- _Work task_
Each line below should be restated exactly, with nothing dropped.

- _Dataset records_
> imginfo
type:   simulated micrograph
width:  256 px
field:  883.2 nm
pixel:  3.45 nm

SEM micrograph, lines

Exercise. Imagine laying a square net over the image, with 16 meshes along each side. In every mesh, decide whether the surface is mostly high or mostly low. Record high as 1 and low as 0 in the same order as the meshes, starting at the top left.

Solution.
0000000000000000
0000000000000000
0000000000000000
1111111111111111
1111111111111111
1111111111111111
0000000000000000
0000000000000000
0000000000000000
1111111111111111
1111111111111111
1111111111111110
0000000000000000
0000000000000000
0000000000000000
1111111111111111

- _Written solution_
> imginfo
type:   simulated micrograph
width:  256 px
field:  883.2 nm
pixel:  3.45 nm

SEM micrograph, lines

Exercise. Imagine laying a square net over the image, with 16 meshes along each side. In every mesh, decide whether the surface is mostly high or mostly low. Record high as 1 and low as 0 in the same order as the meshes, starting at the top left.

Solution.
0000000000000000
0000000000000000
0000000000000000
1111111111111111
1111111111111111
1111111111111111
0000000000000000
0000000000000000
0000000000000000
1111111111111111
1111111111111111
1111111111111110
0000000000000000
0000000000000000
0000000000000000
1111111111111111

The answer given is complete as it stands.